> TASK ITEM
Both the line below containing "run 7 hour=409.2" and the line containing "run 9 hour=570.2", along with every line between them, should be repeated exactly; no other line belongs in the answer.

> RECORD EXCERPTS

━━━━━━━━━━

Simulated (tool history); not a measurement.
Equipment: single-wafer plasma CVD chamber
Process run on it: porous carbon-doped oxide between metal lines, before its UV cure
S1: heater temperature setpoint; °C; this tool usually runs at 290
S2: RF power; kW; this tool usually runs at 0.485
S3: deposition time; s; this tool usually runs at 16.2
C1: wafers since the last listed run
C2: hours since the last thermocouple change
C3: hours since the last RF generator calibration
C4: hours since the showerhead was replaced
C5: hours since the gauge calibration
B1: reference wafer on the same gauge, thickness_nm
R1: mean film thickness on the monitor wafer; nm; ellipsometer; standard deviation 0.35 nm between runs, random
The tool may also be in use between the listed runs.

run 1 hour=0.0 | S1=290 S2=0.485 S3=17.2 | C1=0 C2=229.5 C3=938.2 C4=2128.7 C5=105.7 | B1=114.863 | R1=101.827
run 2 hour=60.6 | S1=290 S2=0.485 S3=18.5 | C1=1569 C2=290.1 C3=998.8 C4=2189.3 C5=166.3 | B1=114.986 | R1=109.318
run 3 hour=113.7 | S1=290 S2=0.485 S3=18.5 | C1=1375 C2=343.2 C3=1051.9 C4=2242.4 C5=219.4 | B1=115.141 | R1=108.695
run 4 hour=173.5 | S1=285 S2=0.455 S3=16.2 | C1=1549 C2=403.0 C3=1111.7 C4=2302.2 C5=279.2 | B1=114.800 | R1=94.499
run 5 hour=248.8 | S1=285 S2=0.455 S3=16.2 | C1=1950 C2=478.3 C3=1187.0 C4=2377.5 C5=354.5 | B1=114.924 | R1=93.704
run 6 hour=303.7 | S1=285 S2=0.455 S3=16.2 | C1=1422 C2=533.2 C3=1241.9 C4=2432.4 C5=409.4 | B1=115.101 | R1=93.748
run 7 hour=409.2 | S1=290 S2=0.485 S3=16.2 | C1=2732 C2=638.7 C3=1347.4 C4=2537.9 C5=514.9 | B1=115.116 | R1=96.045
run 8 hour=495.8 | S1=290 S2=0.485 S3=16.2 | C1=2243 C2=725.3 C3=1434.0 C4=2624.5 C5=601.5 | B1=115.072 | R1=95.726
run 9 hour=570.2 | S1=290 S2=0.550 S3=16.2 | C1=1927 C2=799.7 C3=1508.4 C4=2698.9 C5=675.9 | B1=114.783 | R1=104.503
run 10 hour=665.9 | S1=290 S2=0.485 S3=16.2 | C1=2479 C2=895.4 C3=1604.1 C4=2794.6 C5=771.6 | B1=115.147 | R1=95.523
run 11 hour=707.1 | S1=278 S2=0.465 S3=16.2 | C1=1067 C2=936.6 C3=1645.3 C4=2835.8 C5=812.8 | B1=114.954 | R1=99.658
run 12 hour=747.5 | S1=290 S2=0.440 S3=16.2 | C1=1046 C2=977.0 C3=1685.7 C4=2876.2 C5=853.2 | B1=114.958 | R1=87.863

━━━━━━━━━━

> TASK SOLUTION
run 7 hour=409.2 | S1=290 S2=0.485 S3=16.2 | C1=2732 C2=638.7 C3=1347.4 C4=2537.9 C5=514.9 | B1=115.116 | R1=96.045
run 8 hour=495.8 | S1=290 S2=0.485 S3=16.2 | C1=2243 C2=725.3 C3=1434.0 C4=2624.5 C5=601.5 | B1=115.072 | R1=95.726
run 9 hour=570.2 | S1=290 S2=0.550 S3=16.2 | C1=1927 C2=799.7 C3=1508.4 C4=2698.9 C5=675.9 | B1=114.783 | R1=104.503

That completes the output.